Work task —
Between the line containing "feature,value,unit" and the line containing "Unit ........... nanometres" lies a run of lines; give that run again exactly, with both of those lines, and nothing else from the entries below.

▼
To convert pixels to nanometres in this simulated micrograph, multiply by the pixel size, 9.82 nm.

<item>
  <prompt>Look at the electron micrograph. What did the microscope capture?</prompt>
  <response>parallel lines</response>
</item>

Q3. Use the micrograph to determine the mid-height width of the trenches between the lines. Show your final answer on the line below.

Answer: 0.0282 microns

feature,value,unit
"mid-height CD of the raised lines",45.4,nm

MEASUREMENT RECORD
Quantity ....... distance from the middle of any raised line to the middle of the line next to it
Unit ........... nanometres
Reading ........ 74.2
▲

Your response —
feature,value,unit
"mid-height CD of the raised lines",45.4,nm

MEASUREMENT RECORD
Quantity ....... distance from the middle of any raised line to the middle of the line next to it
Unit ........... nanometres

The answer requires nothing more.